Quote, with no changes, the lines that run from the top of the material to the line with "Log of one tool: conveyor", both included.

Recorded information —
★ ★ ★ ★ ★ ★ ★

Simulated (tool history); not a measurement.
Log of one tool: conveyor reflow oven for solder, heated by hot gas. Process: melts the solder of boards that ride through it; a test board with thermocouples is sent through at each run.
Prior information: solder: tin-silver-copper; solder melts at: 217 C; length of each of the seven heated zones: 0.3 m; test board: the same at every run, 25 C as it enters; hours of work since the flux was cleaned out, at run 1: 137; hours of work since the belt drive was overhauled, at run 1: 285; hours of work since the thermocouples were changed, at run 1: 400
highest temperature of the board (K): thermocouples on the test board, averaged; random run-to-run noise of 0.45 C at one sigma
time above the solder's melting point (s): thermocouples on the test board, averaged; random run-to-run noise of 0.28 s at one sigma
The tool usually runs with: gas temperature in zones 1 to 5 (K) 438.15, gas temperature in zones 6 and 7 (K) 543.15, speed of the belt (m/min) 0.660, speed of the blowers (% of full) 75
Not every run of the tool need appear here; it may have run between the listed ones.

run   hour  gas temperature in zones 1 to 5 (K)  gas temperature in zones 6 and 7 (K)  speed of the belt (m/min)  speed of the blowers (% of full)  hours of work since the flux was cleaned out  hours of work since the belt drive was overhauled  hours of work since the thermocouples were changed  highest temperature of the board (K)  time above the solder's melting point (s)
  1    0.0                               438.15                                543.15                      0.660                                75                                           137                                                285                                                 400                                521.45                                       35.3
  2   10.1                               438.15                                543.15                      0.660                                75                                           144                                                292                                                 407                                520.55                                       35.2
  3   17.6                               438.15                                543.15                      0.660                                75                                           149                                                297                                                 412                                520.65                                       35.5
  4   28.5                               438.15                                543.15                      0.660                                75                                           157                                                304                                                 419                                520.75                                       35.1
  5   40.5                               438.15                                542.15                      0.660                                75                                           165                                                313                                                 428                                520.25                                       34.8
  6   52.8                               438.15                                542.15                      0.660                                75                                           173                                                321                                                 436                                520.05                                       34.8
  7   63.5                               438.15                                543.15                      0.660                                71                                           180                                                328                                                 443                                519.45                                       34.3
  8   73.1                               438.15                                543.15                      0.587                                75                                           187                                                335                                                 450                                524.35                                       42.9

★ ★ ★ ★ ★ ★ ★

Written solution —
Simulated (tool history); not a measurement.
Log of one tool: conveyor reflow oven for solder, heated by hot gas. Process: melts the solder of boards that ride through it; a test board with thermocouples is sent through at each run.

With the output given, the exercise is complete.